- - - -

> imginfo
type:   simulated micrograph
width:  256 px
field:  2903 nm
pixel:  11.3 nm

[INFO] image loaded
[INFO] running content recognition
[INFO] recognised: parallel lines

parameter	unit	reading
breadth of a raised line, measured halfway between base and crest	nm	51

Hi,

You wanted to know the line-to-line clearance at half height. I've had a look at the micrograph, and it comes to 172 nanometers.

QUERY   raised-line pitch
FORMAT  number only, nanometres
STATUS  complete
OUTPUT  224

- - - -

:: REQUIRED ACTION ::
Reproduce verbatim the range of lines that opens the records and closes with the line containing "breadth of a". Omit everything after it.

:: WORKED SOLUTION ::
> imginfo
type:   simulated micrograph
width:  256 px
field:  2903 nm
pixel:  11.3 nm

[INFO] image loaded
[INFO] running content recognition
[INFO] recognised: parallel lines

parameter	unit	reading
breadth of a raised line, measured halfway between base and crest	nm	51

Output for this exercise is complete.